• **WORK REQUEST**: Please return only the lines from the one holding "R1: dissolved oxygen" through the one holding "623.3 | 251.9 |", exactly as they appear in the records below, both ends included.

==== SUPPLIED ENTRIES

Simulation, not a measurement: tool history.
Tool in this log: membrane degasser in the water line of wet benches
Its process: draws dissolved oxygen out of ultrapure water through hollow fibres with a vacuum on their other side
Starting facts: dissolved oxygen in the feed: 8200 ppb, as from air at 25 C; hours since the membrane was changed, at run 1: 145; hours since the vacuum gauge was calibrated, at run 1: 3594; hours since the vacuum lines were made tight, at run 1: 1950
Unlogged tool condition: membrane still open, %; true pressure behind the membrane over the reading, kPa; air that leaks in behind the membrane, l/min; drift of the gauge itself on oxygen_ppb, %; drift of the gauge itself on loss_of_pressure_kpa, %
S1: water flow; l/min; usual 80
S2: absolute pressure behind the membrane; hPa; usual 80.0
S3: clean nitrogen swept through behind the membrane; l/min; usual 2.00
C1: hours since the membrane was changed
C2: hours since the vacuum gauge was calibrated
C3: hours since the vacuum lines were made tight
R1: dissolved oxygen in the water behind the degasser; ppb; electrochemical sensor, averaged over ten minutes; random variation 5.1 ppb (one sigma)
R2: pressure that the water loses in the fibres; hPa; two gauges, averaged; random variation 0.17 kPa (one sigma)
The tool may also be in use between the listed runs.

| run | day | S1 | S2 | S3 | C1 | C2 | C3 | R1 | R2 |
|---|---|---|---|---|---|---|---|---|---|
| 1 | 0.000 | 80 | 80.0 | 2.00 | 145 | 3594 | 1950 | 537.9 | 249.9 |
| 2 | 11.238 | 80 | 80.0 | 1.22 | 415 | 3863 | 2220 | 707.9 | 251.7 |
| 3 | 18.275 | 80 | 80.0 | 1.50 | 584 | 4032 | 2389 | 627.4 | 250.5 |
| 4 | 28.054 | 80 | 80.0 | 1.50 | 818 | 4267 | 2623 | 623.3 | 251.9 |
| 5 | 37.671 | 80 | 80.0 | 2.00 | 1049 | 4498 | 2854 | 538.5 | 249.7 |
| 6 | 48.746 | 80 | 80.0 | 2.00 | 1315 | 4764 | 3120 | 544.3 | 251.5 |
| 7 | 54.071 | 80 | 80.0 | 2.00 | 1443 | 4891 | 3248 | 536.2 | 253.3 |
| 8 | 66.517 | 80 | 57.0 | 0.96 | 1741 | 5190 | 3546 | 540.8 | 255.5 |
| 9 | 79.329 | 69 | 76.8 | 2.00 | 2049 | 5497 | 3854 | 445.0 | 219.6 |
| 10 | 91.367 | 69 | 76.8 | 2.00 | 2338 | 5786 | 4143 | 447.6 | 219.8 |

========

• **RESULT**:
R1: dissolved oxygen in the water behind the degasser; ppb; electrochemical sensor, averaged over ten minutes; random variation 5.1 ppb (one sigma)
R2: pressure that the water loses in the fibres; hPa; two gauges, averaged; random variation 0.17 kPa (one sigma)
The tool may also be in use between the listed runs.

| run | day | S1 | S2 | S3 | C1 | C2 | C3 | R1 | R2 |
|---|---|---|---|---|---|---|---|---|---|
| 1 | 0.000 | 80 | 80.0 | 2.00 | 145 | 3594 | 1950 | 537.9 | 249.9 |
| 2 | 11.238 | 80 | 80.0 | 1.22 | 415 | 3863 | 2220 | 707.9 | 251.7 |
| 3 | 18.275 | 80 | 80.0 | 1.50 | 584 | 4032 | 2389 | 627.4 | 250.5 |
| 4 | 28.054 | 80 | 80.0 | 1.50 | 818 | 4267 | 2623 | 623.3 | 251.9 |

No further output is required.